■ Exercise: I need the records below retyped exactly.

■ Supplied records:

Content starts

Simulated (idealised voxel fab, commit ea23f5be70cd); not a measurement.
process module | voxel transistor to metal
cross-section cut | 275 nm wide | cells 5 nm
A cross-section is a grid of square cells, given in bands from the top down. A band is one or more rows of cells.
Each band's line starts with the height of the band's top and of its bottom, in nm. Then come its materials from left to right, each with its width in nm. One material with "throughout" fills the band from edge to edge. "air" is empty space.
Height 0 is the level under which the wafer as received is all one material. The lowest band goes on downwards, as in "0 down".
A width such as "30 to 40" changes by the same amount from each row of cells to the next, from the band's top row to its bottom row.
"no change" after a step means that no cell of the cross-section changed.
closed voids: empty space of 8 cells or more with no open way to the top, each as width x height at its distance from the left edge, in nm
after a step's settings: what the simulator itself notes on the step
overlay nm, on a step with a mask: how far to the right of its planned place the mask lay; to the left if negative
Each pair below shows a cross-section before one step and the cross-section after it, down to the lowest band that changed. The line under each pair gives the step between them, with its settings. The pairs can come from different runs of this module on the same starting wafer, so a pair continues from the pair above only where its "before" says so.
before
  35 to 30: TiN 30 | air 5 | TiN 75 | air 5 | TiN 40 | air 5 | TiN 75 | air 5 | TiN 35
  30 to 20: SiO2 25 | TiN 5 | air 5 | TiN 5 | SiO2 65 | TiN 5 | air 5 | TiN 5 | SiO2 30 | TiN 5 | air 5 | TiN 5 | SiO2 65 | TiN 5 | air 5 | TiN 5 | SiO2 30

Content ends

■ Task output:
Simulated (idealised voxel fab, commit ea23f5be70cd); not a measurement.
process module | voxel transistor to metal
cross-section cut | 275 nm wide | cells 5 nm
A cross-section is a grid of square cells, given in bands from the top down. A band is one or more rows of cells.
Each band's line starts with the height of the band's top and of its bottom, in nm. Then come its materials from left to right, each with its width in nm. One material with "throughout" fills the band from edge to edge. "air" is empty space.
Height 0 is the level under which the wafer as received is all one material. The lowest band goes on downwards, as in "0 down".
A width such as "30 to 40" changes by the same amount from each row of cells to the next, from the band's top row to its bottom row.
"no change" after a step means that no cell of the cross-section changed.
closed voids: empty space of 8 cells or more with no open way to the top, each as width x height at its distance from the left edge, in nm
after a step's settings: what the simulator itself notes on the step
overlay nm, on a step with a mask: how far to the right of its planned place the mask lay; to the left if negative
Each pair below shows a cross-section before one step and the cross-section after it, down to the lowest band that changed. The line under each pair gives the step between them, with its settings. The pairs can come from different runs of this module on the same starting wafer, so a pair continues from the pair above only where its "before" says so.
before
  35 to 30: TiN 30 | air 5 | TiN 75 | air 5 | TiN 40 | air 5 | TiN 75 | air 5 | TiN 35
  30 to 20: SiO2 25 | TiN 5 | air 5 | TiN 5 | SiO2 65 | TiN 5 | air 5 | TiN 5 | SiO2 30 | TiN 5 | air 5 | TiN 5 | SiO2 65 | TiN 5 | air 5 | TiN 5 | SiO2 30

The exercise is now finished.